| Required action |
Retype the records below from their first line through the line containing "run 2 hour=7.6", and include nothing else.

---------- Recorded information

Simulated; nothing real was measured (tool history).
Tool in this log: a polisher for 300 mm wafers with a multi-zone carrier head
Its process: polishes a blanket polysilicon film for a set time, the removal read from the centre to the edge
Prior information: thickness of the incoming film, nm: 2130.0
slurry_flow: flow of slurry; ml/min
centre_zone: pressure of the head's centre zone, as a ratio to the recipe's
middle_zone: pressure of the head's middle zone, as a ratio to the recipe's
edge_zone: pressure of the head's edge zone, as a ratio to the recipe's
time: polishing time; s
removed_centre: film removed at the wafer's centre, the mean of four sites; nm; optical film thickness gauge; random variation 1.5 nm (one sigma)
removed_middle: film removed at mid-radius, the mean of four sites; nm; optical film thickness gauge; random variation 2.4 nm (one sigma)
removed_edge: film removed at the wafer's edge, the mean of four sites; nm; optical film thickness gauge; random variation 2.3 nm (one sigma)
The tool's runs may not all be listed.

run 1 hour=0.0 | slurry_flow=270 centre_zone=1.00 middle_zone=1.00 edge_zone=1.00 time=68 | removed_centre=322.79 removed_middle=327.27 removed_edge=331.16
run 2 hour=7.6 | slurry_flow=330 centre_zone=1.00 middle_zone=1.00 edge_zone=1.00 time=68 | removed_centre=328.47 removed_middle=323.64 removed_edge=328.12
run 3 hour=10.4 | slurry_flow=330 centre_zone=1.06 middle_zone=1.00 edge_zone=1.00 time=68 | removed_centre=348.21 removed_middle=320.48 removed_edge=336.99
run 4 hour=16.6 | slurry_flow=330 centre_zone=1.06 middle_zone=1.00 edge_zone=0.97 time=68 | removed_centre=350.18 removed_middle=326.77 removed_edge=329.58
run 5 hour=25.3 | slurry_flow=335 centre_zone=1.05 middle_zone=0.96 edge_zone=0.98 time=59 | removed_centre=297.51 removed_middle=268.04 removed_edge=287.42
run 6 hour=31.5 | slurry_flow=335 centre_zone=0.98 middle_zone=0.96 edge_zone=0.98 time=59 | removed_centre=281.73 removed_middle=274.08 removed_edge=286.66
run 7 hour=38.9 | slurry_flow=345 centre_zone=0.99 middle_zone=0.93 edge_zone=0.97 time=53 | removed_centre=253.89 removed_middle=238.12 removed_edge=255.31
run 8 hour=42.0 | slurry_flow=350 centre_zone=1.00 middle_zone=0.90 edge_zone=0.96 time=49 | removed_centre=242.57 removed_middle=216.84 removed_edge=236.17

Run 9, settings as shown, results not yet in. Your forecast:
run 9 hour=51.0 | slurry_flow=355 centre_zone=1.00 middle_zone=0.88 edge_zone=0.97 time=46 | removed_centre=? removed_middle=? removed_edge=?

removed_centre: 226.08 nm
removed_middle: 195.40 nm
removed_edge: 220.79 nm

--------------------

| Answer area |
Simulated; nothing real was measured (tool history).
Tool in this log: a polisher for 300 mm wafers with a multi-zone carrier head
Its process: polishes a blanket polysilicon film for a set time, the removal read from the centre to the edge
Prior information: thickness of the incoming film, nm: 2130.0
slurry_flow: flow of slurry; ml/min
centre_zone: pressure of the head's centre zone, as a ratio to the recipe's
middle_zone: pressure of the head's middle zone, as a ratio to the recipe's
edge_zone: pressure of the head's edge zone, as a ratio to the recipe's
time: polishing time; s
removed_centre: film removed at the wafer's centre, the mean of four sites; nm; optical film thickness gauge; random variation 1.5 nm (one sigma)
removed_middle: film removed at mid-radius, the mean of four sites; nm; optical film thickness gauge; random variation 2.4 nm (one sigma)
removed_edge: film removed at the wafer's edge, the mean of four sites; nm; optical film thickness gauge; random variation 2.3 nm (one sigma)
The tool's runs may not all be listed.

run 1 hour=0.0 | slurry_flow=270 centre_zone=1.00 middle_zone=1.00 edge_zone=1.00 time=68 | removed_centre=322.79 removed_middle=327.27 removed_edge=331.16
run 2 hour=7.6 | slurry_flow=330 centre_zone=1.00 middle_zone=1.00 edge_zone=1.00 time=68 | removed_centre=328.47 removed_middle=323.64 removed_edge=328.12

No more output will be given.